**Assigned task:** Please copy every record exactly as it is written.

▽

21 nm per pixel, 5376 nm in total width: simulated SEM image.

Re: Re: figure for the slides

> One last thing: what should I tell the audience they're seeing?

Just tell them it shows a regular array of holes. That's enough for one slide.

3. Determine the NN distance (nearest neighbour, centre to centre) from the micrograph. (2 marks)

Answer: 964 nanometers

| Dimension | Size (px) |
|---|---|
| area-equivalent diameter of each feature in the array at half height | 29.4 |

△

**Exercise output:**
21 nm per pixel, 5376 nm in total width: simulated SEM image.

Re: Re: figure for the slides

> One last thing: what should I tell the audience they're seeing?

Just tell them it shows a regular array of holes. That's enough for one slide.

3. Determine the NN distance (nearest neighbour, centre to centre) from the micrograph. (2 marks)

Answer: 964 nanometers

| Dimension | Size (px) |
|---|---|
| area-equivalent diameter of each feature in the array at half height | 29.4 |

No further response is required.